___ Extracted information ___

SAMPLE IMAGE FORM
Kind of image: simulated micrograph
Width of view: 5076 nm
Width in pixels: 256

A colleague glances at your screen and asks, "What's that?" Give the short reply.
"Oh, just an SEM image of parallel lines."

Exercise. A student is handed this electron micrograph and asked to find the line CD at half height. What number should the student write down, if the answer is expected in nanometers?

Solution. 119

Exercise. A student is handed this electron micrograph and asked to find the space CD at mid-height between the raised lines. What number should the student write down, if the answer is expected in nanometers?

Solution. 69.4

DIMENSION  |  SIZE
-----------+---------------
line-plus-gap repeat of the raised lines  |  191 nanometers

___

Exercise
All of the entries must be printed again exactly as given.

Task response
SAMPLE IMAGE FORM
Kind of image: simulated micrograph
Width of view: 5076 nm
Width in pixels: 256

A colleague glances at your screen and asks, "What's that?" Give the short reply.
"Oh, just an SEM image of parallel lines."

Exercise. A student is handed this electron micrograph and asked to find the line CD at half height. What number should the student write down, if the answer is expected in nanometers?

Solution. 119

Exercise. A student is handed this electron micrograph and asked to find the space CD at mid-height between the raised lines. What number should the student write down, if the answer is expected in nanometers?

Solution. 69.4

DIMENSION  |  SIZE
-----------+---------------
line-plus-gap repeat of the raised lines  |  191 nanometers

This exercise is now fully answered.